Task item:
Transcribe the following entries word for word. End with the line where "Square cells of" appears.

Data provided:
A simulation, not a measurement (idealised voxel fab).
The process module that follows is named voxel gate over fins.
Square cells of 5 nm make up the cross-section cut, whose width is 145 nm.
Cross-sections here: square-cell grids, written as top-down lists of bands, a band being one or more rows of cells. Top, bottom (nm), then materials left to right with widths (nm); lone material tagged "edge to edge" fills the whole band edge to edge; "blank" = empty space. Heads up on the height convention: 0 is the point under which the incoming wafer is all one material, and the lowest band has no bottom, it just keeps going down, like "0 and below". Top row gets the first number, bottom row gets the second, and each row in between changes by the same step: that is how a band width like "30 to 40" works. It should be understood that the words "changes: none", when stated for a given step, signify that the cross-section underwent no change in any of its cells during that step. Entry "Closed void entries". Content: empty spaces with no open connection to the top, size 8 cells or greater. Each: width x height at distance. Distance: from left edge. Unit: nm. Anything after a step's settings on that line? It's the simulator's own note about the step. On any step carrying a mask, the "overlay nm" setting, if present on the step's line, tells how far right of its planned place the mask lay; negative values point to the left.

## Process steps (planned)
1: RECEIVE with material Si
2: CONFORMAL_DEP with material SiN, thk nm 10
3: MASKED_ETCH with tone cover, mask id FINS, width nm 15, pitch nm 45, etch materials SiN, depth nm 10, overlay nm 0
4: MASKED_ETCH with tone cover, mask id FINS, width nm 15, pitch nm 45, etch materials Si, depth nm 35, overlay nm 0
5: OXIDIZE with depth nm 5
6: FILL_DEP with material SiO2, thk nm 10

Expected answer:
A simulation, not a measurement (idealised voxel fab).
The process module that follows is named voxel gate over fins.
Square cells of 5 nm make up the cross-section cut, whose width is 145 nm.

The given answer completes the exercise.